### Required action
For the records below, print the lines from the line with "step 5, EPI" through the line with "step 8, EPI" exactly as written; include both end lines and exclude the rest.

** Opening Records supplied block **

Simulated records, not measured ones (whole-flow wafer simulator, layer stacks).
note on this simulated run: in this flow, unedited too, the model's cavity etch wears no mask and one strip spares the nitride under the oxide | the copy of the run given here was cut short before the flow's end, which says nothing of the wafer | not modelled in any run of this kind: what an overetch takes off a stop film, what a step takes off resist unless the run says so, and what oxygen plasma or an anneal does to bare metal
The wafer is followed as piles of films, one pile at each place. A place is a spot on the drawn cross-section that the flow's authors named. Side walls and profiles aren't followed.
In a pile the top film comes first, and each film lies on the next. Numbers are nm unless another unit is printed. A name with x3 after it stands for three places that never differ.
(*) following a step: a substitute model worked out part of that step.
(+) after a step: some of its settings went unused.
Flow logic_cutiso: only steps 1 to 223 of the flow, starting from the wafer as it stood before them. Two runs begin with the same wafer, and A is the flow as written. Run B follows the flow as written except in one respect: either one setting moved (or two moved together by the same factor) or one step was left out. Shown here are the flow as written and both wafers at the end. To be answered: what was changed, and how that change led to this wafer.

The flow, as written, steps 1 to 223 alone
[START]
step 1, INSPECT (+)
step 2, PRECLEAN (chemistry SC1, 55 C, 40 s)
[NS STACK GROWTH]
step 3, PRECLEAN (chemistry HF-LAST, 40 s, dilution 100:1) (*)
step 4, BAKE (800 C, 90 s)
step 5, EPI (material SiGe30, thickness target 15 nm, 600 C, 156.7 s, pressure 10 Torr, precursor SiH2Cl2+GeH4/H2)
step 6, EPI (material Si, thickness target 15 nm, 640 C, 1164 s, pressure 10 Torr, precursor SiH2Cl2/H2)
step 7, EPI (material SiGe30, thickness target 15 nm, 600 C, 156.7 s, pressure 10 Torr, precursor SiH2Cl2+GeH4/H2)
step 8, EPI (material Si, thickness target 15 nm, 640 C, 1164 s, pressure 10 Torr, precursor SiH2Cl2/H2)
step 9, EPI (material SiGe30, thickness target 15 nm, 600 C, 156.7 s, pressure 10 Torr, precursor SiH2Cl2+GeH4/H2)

** Closing Records supplied block **

### Response area
step 5, EPI (material SiGe30, thickness target 15 nm, 600 C, 156.7 s, pressure 10 Torr, precursor SiH2Cl2+GeH4/H2)
step 6, EPI (material Si, thickness target 15 nm, 640 C, 1164 s, pressure 10 Torr, precursor SiH2Cl2/H2)
step 7, EPI (material SiGe30, thickness target 15 nm, 600 C, 156.7 s, pressure 10 Torr, precursor SiH2Cl2+GeH4/H2)
step 8, EPI (material Si, thickness target 15 nm, 640 C, 1164 s, pressure 10 Torr, precursor SiH2Cl2/H2)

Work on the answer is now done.